BRIEF
Please give an exact transcription of the records shown below.

THE DATA
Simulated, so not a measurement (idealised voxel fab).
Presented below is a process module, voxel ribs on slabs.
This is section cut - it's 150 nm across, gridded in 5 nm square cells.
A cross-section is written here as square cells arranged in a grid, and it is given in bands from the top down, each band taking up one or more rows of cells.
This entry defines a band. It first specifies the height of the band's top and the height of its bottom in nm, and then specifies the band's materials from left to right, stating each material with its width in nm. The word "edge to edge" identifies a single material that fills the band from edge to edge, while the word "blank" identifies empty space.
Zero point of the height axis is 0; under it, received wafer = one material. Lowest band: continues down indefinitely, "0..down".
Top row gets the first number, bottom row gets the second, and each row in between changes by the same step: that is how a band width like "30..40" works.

TASK OUTPUT
Simulated, so not a measurement (idealised voxel fab).
Presented below is a process module, voxel ribs on slabs.
This is section cut - it's 150 nm across, gridded in 5 nm square cells.
A cross-section is written here as square cells arranged in a grid, and it is given in bands from the top down, each band taking up one or more rows of cells.
This entry defines a band. It first specifies the height of the band's top and the height of its bottom in nm, and then specifies the band's materials from left to right, stating each material with its width in nm. The word "edge to edge" identifies a single material that fills the band from edge to edge, while the word "blank" identifies empty space.
Zero point of the height axis is 0; under it, received wafer = one material. Lowest band: continues down indefinitely, "0..down".
Top row gets the first number, bottom row gets the second, and each row in between changes by the same step: that is how a band width like "30..40" works.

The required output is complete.